▶ _RECORDS PROVIDED_
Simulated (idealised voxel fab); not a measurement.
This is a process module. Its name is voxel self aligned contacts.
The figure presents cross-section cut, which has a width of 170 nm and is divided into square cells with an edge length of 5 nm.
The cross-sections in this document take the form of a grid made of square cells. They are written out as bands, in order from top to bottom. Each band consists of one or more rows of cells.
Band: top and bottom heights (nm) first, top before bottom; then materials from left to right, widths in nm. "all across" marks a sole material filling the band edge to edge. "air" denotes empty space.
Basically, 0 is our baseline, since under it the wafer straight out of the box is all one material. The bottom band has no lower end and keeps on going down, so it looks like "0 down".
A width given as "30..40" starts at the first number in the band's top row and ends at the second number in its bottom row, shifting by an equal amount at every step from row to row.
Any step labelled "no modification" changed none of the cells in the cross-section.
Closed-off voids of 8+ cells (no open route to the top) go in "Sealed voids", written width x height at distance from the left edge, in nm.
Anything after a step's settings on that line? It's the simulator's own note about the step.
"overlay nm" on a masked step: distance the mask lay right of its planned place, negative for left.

▶ _ACTIVITY_
Starting with the first line of the listing above, copy each line exactly until you have copied the line containing "The cross-sections in". Stop there.

▶ _WORKED SOLUTION_
Simulated (idealised voxel fab); not a measurement.
This is a process module. Its name is voxel self aligned contacts.
The figure presents cross-section cut, which has a width of 170 nm and is divided into square cells with an edge length of 5 nm.
The cross-sections in this document take the form of a grid made of square cells. They are written out as bands, in order from top to bottom. Each band consists of one or more rows of cells.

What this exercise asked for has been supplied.